(Work task): Give the lines of the material verbatim, from the first line to the line with "4. op DIRECTIONAL_DEP", including both.

++++ Information provided

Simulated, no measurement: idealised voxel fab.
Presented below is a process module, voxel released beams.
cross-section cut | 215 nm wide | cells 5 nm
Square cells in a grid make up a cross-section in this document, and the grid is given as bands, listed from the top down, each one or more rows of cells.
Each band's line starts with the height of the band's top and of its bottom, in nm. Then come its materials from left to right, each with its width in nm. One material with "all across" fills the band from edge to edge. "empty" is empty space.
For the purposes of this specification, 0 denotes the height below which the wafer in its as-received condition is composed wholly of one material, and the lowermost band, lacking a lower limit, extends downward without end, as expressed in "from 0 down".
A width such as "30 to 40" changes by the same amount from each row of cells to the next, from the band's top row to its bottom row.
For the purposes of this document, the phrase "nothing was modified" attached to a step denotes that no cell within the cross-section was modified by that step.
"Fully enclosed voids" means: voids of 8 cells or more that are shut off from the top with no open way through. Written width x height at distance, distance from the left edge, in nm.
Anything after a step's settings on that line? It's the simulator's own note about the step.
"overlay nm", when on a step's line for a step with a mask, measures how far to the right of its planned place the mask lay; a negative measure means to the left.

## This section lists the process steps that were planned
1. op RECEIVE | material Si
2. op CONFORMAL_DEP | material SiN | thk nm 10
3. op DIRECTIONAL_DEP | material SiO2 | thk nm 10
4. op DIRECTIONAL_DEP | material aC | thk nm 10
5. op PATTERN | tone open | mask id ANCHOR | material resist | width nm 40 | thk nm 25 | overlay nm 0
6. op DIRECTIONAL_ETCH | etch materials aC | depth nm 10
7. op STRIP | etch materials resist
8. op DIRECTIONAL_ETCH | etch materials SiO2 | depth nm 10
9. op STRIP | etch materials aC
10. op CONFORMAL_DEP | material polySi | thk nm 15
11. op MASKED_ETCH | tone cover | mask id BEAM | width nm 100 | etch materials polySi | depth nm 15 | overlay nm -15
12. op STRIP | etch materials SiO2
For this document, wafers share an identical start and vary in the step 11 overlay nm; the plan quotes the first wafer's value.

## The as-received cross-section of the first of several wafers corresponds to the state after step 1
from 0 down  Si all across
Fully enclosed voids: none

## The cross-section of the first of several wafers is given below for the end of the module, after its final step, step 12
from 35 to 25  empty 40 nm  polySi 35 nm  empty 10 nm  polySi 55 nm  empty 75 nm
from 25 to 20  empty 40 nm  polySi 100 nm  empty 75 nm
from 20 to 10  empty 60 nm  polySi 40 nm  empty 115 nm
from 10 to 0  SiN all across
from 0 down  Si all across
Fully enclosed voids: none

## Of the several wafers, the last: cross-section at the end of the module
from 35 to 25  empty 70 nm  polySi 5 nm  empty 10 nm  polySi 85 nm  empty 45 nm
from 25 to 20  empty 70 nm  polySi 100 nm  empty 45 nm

++++++++

(Written response):
Simulated, no measurement: idealised voxel fab.
Presented below is a process module, voxel released beams.
cross-section cut | 215 nm wide | cells 5 nm
Square cells in a grid make up a cross-section in this document, and the grid is given as bands, listed from the top down, each one or more rows of cells.
Each band's line starts with the height of the band's top and of its bottom, in nm. Then come its materials from left to right, each with its width in nm. One material with "all across" fills the band from edge to edge. "empty" is empty space.
For the purposes of this specification, 0 denotes the height below which the wafer in its as-received condition is composed wholly of one material, and the lowermost band, lacking a lower limit, extends downward without end, as expressed in "from 0 down".
A width such as "30 to 40" changes by the same amount from each row of cells to the next, from the band's top row to its bottom row.
For the purposes of this document, the phrase "nothing was modified" attached to a step denotes that no cell within the cross-section was modified by that step.
"Fully enclosed voids" means: voids of 8 cells or more that are shut off from the top with no open way through. Written width x height at distance, distance from the left edge, in nm.
Anything after a step's settings on that line? It's the simulator's own note about the step.
"overlay nm", when on a step's line for a step with a mask, measures how far to the right of its planned place the mask lay; a negative measure means to the left.

## This section lists the process steps that were planned
1. op RECEIVE | material Si
2. op CONFORMAL_DEP | material SiN | thk nm 10
3. op DIRECTIONAL_DEP | material SiO2 | thk nm 10
4. op DIRECTIONAL_DEP | material aC | thk nm 10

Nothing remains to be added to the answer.